Work instruction - Output only the lines below from the one containing "Cut through the" to the one containing "width nm 25;", exactly as written, both ends kept.

Input data -
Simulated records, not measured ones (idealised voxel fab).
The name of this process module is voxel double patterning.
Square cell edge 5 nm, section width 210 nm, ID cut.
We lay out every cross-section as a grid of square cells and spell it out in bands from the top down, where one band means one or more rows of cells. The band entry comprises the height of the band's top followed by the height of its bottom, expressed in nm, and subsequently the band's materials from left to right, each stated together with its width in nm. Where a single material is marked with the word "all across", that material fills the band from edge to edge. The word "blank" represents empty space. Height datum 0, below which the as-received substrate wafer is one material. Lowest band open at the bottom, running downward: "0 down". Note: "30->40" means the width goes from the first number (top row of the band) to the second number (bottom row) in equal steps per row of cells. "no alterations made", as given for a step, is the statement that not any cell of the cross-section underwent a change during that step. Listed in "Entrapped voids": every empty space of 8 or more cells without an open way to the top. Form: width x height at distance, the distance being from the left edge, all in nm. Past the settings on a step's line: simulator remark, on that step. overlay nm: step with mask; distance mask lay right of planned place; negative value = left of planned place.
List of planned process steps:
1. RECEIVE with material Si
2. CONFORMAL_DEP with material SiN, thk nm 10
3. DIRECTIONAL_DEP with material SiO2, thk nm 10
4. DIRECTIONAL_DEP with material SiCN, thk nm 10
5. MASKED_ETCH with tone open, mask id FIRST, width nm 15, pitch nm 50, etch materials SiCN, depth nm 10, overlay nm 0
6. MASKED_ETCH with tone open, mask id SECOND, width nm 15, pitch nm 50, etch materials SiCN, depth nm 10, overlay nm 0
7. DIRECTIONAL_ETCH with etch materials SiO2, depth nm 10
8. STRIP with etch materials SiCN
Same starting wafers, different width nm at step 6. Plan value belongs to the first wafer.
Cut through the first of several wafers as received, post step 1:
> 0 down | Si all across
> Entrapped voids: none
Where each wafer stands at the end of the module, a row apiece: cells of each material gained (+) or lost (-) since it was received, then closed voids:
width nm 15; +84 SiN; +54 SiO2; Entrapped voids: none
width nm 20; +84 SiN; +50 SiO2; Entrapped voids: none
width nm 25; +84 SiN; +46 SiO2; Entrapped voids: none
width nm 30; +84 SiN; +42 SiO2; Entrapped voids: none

Written reply -
Cut through the first of several wafers as received, post step 1:
> 0 down | Si all across
> Entrapped voids: none
Where each wafer stands at the end of the module, a row apiece: cells of each material gained (+) or lost (-) since it was received, then closed voids:
width nm 15; +84 SiN; +54 SiO2; Entrapped voids: none
width nm 20; +84 SiN; +50 SiO2; Entrapped voids: none
width nm 25; +84 SiN; +46 SiO2; Entrapped voids: none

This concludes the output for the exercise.